Task item =
Restate every entry word for word.

Data for review =
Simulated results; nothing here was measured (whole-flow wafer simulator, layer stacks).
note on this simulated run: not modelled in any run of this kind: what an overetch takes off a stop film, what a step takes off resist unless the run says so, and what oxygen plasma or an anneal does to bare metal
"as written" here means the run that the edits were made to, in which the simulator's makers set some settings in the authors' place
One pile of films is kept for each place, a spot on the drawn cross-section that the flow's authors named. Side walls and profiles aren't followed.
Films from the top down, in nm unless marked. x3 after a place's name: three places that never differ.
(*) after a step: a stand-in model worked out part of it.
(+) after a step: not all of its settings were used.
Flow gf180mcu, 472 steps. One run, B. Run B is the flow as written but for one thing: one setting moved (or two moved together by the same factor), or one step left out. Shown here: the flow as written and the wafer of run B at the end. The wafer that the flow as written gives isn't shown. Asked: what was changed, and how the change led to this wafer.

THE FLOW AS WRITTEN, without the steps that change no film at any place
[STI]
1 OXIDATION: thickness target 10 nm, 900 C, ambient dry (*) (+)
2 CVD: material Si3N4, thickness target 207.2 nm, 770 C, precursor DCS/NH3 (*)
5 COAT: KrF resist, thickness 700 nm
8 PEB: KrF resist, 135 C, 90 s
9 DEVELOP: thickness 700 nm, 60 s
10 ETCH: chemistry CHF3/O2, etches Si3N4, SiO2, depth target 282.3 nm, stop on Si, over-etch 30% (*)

Response area =
Simulated results; nothing here was measured (whole-flow wafer simulator, layer stacks).
note on this simulated run: not modelled in any run of this kind: what an overetch takes off a stop film, what a step takes off resist unless the run says so, and what oxygen plasma or an anneal does to bare metal
"as written" here means the run that the edits were made to, in which the simulator's makers set some settings in the authors' place
One pile of films is kept for each place, a spot on the drawn cross-section that the flow's authors named. Side walls and profiles aren't followed.
Films from the top down, in nm unless marked. x3 after a place's name: three places that never differ.
(*) after a step: a stand-in model worked out part of it.
(+) after a step: not all of its settings were used.
Flow gf180mcu, 472 steps. One run, B. Run B is the flow as written but for one thing: one setting moved (or two moved together by the same factor), or one step left out. Shown here: the flow as written and the wafer of run B at the end. The wafer that the flow as written gives isn't shown. Asked: what was changed, and how the change led to this wafer.

THE FLOW AS WRITTEN, without the steps that change no film at any place
[STI]
1 OXIDATION: thickness target 10 nm, 900 C, ambient dry (*) (+)
2 CVD: material Si3N4, thickness target 207.2 nm, 770 C, precursor DCS/NH3 (*)
5 COAT: KrF resist, thickness 700 nm
8 PEB: KrF resist, 135 C, 90 s
9 DEVELOP: thickness 700 nm, 60 s
10 ETCH: chemistry CHF3/O2, etches Si3N4, SiO2, depth target 282.3 nm, stop on Si, over-etch 30% (*)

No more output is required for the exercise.